- [DATASET EXTRACT]:
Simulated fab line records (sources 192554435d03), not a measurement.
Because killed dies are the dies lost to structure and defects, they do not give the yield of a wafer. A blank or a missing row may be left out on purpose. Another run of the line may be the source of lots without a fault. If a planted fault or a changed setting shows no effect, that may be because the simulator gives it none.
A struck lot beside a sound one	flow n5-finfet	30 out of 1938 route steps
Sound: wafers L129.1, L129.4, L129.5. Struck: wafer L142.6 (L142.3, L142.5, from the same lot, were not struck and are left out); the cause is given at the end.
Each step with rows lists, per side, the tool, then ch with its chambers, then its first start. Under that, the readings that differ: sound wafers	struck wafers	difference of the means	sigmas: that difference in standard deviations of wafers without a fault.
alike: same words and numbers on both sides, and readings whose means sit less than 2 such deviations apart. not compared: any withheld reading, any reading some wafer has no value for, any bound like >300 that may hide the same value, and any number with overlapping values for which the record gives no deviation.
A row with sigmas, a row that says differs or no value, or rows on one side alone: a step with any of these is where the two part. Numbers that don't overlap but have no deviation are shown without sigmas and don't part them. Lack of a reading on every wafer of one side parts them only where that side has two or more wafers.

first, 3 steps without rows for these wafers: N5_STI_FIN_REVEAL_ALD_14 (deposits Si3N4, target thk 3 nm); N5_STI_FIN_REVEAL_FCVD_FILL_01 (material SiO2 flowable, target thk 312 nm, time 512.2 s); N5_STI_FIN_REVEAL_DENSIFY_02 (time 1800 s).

- [WORK TASK]: Reproduce every line of the entries above, unchanged, from the very first one down to and including the line containing "A struck lot".

- [EXPECTED ANSWER]:
Simulated fab line records (sources 192554435d03), not a measurement.
Because killed dies are the dies lost to structure and defects, they do not give the yield of a wafer. A blank or a missing row may be left out on purpose. Another run of the line may be the source of lots without a fault. If a planted fault or a changed setting shows no effect, that may be because the simulator gives it none.
A struck lot beside a sound one	flow n5-finfet	30 out of 1938 route steps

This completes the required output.